▸ **RECORD EXTRACTS**:
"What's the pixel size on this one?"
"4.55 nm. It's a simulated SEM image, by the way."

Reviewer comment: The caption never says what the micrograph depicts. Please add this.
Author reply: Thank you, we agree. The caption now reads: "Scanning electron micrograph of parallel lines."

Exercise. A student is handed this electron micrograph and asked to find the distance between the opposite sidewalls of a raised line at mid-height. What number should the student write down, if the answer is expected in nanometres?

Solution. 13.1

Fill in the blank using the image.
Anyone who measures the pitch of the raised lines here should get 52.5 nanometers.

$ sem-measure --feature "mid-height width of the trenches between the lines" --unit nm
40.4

▸ **TASK ITEM**: Give again exactly, and only, the lines above starting at the one with "Author reply: Thank" and ending at the one with "Solution. 13.1".

▸ **EXERCISE OUTPUT**:
Author reply: Thank you, we agree. The caption now reads: "Scanning electron micrograph of parallel lines."

Exercise. A student is handed this electron micrograph and asked to find the distance between the opposite sidewalls of a raised line at mid-height. What number should the student write down, if the answer is expected in nanometres?

Solution. 13.1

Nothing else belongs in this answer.